▬▬▬▬▬▬

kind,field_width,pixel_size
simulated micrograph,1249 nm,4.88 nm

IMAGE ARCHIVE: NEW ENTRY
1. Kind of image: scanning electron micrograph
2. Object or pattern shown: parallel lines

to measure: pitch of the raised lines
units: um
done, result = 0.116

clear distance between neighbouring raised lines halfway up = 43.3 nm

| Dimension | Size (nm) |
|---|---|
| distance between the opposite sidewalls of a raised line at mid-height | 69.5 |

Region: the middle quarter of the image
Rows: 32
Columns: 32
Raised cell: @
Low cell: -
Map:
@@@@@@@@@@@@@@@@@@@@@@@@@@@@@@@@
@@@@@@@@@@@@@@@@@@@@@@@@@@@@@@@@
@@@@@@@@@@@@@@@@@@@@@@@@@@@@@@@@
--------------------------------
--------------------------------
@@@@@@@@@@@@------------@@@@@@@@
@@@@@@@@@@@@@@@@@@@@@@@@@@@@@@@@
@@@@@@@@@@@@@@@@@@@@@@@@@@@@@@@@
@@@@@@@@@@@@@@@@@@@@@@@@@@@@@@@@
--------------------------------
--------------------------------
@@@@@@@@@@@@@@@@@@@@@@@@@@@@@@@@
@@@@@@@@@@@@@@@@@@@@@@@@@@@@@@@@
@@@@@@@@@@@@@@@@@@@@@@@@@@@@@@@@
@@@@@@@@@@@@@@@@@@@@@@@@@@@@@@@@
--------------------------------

▬▬▬▬▬▬

Activity:
Retype the data exactly as it reads.

Answer area:
kind,field_width,pixel_size
simulated micrograph,1249 nm,4.88 nm

IMAGE ARCHIVE: NEW ENTRY
1. Kind of image: scanning electron micrograph
2. Object or pattern shown: parallel lines

to measure: pitch of the raised lines
units: um
done, result = 0.116

clear distance between neighbouring raised lines halfway up = 43.3 nm

| Dimension | Size (nm) |
|---|---|
| distance between the opposite sidewalls of a raised line at mid-height | 69.5 |

Region: the middle quarter of the image
Rows: 32
Columns: 32
Raised cell: @
Low cell: -
Map:
@@@@@@@@@@@@@@@@@@@@@@@@@@@@@@@@
@@@@@@@@@@@@@@@@@@@@@@@@@@@@@@@@
@@@@@@@@@@@@@@@@@@@@@@@@@@@@@@@@
--------------------------------
--------------------------------
@@@@@@@@@@@@------------@@@@@@@@
@@@@@@@@@@@@@@@@@@@@@@@@@@@@@@@@
@@@@@@@@@@@@@@@@@@@@@@@@@@@@@@@@
@@@@@@@@@@@@@@@@@@@@@@@@@@@@@@@@
--------------------------------
--------------------------------
@@@@@@@@@@@@@@@@@@@@@@@@@@@@@@@@
@@@@@@@@@@@@@@@@@@@@@@@@@@@@@@@@
@@@@@@@@@@@@@@@@@@@@@@@@@@@@@@@@
@@@@@@@@@@@@@@@@@@@@@@@@@@@@@@@@
--------------------------------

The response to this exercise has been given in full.